Assigned task ▸
Please return the lines of the data below, word for word, from the first line through the line containing "PRACTICAL EXAM, SECTION B".

Dataset records ▸
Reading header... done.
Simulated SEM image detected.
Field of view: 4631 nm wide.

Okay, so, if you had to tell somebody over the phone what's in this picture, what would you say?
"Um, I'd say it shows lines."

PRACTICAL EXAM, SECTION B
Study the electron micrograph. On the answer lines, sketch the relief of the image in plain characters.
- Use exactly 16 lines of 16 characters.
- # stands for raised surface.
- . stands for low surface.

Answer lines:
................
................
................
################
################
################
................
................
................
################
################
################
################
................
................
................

Exercise answer ▸
Reading header... done.
Simulated SEM image detected.
Field of view: 4631 nm wide.

Okay, so, if you had to tell somebody over the phone what's in this picture, what would you say?
"Um, I'd say it shows lines."

PRACTICAL EXAM, SECTION B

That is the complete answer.